# [Work item]
Your task is to transcribe the material that follows, line by line and exactly.

### Provided material

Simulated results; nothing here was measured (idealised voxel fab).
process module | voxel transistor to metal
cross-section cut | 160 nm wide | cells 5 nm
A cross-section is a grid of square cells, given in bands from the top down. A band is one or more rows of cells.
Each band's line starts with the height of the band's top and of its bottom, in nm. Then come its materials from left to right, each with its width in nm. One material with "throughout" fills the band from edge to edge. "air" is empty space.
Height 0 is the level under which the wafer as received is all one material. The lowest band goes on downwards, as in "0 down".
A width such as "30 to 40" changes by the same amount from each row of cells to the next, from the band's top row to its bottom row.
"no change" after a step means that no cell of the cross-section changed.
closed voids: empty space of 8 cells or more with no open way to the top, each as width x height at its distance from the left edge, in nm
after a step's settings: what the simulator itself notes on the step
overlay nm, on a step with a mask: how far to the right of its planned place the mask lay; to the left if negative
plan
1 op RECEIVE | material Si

######

# [Expected answer]
Simulated results; nothing here was measured (idealised voxel fab).
process module | voxel transistor to metal
cross-section cut | 160 nm wide | cells 5 nm
A cross-section is a grid of square cells, given in bands from the top down. A band is one or more rows of cells.
Each band's line starts with the height of the band's top and of its bottom, in nm. Then come its materials from left to right, each with its width in nm. One material with "throughout" fills the band from edge to edge. "air" is empty space.
Height 0 is the level under which the wafer as received is all one material. The lowest band goes on downwards, as in "0 down".
A width such as "30 to 40" changes by the same amount from each row of cells to the next, from the band's top row to its bottom row.
"no change" after a step means that no cell of the cross-section changed.
closed voids: empty space of 8 cells or more with no open way to the top, each as width x height at its distance from the left edge, in nm
after a step's settings: what the simulator itself notes on the step
overlay nm, on a step with a mask: how far to the right of its planned place the mask lay; to the left if negative
plan
1 op RECEIVE | material Si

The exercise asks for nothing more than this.